Top of Information shown

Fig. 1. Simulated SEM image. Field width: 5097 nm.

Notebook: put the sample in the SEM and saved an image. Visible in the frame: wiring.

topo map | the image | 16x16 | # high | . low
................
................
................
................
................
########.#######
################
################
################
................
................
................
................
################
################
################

Bottom of Information shown

* _Work order_
Nothing is to be left out; every record above must be repeated exactly.

* _Your solution_
Fig. 1. Simulated SEM image. Field width: 5097 nm.

Notebook: put the sample in the SEM and saved an image. Visible in the frame: wiring.

topo map | the image | 16x16 | # high | . low
................
................
................
................
................
########.#######
################
################
################
................
................
................
................
################
################
################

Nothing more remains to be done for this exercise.